**Work request**
Repeat exactly the lines from the start of the entries below through the line containing "oo...oooo....ooo". Omit the rest.

#### Given data
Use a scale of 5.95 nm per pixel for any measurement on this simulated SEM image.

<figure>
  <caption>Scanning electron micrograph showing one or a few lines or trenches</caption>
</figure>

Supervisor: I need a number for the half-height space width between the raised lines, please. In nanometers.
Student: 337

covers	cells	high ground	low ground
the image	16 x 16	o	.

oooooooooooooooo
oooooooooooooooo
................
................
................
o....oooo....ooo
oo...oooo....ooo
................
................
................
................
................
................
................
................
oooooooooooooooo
########

**Task answer**
Use a scale of 5.95 nm per pixel for any measurement on this simulated SEM image.

<figure>
  <caption>Scanning electron micrograph showing one or a few lines or trenches</caption>
</figure>

Supervisor: I need a number for the half-height space width between the raised lines, please. In nanometers.
Student: 337

covers	cells	high ground	low ground
the image	16 x 16	o	.

oooooooooooooooo
oooooooooooooooo
................
................
................
o....oooo....ooo
oo...oooo....ooo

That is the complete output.